> Data
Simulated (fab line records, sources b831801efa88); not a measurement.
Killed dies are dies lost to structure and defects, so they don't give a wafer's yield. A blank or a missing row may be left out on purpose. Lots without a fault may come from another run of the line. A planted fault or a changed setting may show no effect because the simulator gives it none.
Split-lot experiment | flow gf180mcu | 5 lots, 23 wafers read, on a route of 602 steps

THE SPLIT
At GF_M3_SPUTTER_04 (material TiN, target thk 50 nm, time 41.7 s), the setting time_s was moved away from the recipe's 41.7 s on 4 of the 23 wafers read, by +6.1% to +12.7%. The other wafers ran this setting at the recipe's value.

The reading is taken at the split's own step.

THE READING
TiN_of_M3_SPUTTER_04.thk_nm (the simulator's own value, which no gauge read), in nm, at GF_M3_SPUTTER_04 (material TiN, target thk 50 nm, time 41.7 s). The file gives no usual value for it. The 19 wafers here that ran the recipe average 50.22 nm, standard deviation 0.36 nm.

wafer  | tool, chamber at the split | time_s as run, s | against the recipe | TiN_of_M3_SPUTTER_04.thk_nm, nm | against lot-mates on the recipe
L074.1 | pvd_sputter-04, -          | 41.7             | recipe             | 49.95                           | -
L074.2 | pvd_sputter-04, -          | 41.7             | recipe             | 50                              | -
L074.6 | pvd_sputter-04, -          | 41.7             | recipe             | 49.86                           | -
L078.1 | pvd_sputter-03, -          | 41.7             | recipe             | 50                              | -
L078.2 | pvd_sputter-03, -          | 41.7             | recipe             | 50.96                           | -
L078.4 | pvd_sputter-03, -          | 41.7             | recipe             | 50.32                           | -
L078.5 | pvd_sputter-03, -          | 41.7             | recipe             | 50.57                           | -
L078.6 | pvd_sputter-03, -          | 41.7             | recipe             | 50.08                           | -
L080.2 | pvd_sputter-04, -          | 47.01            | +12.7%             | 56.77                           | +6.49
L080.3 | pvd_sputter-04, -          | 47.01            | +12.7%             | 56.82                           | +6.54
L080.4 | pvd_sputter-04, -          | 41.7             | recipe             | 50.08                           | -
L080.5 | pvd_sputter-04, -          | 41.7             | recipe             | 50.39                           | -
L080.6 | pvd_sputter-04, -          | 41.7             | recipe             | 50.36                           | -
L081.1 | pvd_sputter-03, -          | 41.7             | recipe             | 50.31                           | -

> Work request
Only the lines from the start of the material through the line containing "Killed dies are" belong in the answer, each copied exactly.

> Worked solution
Simulated (fab line records, sources b831801efa88); not a measurement.
Killed dies are dies lost to structure and defects, so they don't give a wafer's yield. A blank or a missing row may be left out on purpose. Lots without a fault may come from another run of the line. A planted fault or a changed setting may show no effect because the simulator gives it none.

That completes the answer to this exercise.